◆ ◆ ◆ ◆ ◆

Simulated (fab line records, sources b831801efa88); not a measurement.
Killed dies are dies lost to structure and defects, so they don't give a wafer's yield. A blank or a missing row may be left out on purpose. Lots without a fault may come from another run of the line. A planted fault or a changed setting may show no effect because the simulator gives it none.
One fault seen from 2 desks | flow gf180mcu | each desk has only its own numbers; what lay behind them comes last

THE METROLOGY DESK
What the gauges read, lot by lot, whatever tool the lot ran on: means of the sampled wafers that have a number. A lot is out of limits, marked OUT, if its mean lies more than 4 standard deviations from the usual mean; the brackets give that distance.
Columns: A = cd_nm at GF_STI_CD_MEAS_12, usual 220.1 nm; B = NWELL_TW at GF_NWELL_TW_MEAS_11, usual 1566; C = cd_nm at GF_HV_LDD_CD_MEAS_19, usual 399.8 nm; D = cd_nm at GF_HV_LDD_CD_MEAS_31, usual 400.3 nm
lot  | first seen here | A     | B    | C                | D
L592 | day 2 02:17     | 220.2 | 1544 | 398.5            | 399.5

◆ ◆ ◆ ◆ ◆

Look above for the line holding "Killed dies are" and the line holding "THE METROLOGY DESK", then output exactly those two lines and every line between them, nothing more.

Killed dies are dies lost to structure and defects, so they don't give a wafer's yield. A blank or a missing row may be left out on purpose. Lots without a fault may come from another run of the line. A planted fault or a changed setting may show no effect because the simulator gives it none.
One fault seen from 2 desks | flow gf180mcu | each desk has only its own numbers; what lay behind them comes last

THE METROLOGY DESK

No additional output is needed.